**RECORDS SHOWN**
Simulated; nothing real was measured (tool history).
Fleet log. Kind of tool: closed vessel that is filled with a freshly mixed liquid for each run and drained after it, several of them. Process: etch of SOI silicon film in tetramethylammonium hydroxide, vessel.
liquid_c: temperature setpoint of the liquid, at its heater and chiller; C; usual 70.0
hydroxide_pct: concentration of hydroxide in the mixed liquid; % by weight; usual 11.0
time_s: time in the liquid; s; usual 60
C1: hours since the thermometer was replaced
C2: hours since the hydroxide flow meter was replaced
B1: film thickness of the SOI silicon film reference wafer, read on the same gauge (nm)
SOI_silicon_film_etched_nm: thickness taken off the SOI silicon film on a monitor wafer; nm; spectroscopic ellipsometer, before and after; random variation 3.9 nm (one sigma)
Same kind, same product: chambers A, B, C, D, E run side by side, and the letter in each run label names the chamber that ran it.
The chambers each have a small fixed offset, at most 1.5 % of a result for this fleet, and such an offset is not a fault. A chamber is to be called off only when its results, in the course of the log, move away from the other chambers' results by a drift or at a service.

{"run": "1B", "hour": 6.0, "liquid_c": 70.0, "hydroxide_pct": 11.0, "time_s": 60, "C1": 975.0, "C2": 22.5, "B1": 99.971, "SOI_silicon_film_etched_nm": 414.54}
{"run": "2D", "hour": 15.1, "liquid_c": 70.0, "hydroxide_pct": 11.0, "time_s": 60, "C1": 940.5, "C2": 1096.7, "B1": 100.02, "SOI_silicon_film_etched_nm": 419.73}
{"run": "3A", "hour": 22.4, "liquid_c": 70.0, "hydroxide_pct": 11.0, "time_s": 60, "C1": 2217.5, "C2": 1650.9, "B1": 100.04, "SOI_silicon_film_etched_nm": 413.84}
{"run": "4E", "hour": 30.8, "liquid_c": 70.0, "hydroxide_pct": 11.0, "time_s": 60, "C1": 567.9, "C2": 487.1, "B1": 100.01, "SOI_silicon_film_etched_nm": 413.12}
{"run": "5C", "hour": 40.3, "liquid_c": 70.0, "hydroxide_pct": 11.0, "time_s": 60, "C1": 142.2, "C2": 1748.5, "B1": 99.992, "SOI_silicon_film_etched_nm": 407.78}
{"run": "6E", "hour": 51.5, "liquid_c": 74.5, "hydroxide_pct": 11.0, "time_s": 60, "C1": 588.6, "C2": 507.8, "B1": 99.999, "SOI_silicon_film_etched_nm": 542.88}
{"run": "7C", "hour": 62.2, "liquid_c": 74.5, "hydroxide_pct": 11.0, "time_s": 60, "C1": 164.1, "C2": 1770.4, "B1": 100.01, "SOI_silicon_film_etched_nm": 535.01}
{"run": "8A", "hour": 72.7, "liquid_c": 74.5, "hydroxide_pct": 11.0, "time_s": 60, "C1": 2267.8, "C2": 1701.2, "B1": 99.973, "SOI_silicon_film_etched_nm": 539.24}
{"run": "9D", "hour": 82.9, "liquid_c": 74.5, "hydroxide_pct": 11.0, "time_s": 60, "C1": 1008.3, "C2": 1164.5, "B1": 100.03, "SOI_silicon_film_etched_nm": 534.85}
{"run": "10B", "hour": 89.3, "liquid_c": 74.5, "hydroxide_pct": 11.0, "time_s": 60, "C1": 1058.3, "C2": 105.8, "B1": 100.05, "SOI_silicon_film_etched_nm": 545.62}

**WORK INSTRUCTION**
Return the lines of the listing above exactly as they appear, starting with the first and stopping after the line that holds "C2: hours since".

**YOUR RESPONSE**
Simulated; nothing real was measured (tool history).
Fleet log. Kind of tool: closed vessel that is filled with a freshly mixed liquid for each run and drained after it, several of them. Process: etch of SOI silicon film in tetramethylammonium hydroxide, vessel.
liquid_c: temperature setpoint of the liquid, at its heater and chiller; C; usual 70.0
hydroxide_pct: concentration of hydroxide in the mixed liquid; % by weight; usual 11.0
time_s: time in the liquid; s; usual 60
C1: hours since the thermometer was replaced
C2: hours since the hydroxide flow meter was replaced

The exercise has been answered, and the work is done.